# Work request
Transcribe the full listing so that each line reads as it does in the original.

(Data excerpts)
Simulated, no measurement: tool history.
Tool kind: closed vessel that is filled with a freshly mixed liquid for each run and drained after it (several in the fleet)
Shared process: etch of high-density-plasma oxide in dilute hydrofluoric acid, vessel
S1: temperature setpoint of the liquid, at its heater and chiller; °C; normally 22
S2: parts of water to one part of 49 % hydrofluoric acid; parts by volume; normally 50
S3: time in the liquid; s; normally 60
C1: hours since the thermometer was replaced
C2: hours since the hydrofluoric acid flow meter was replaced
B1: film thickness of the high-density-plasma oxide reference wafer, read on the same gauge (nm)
(End Data excerpts)

# Written solution
Simulated, no measurement: tool history.
Tool kind: closed vessel that is filled with a freshly mixed liquid for each run and drained after it (several in the fleet)
Shared process: etch of high-density-plasma oxide in dilute hydrofluoric acid, vessel
S1: temperature setpoint of the liquid, at its heater and chiller; °C; normally 22
S2: parts of water to one part of 49 % hydrofluoric acid; parts by volume; normally 50
S3: time in the liquid; s; normally 60
C1: hours since the thermometer was replaced
C2: hours since the hydrofluoric acid flow meter was replaced
B1: film thickness of the high-density-plasma oxide reference wafer, read on the same gauge (nm)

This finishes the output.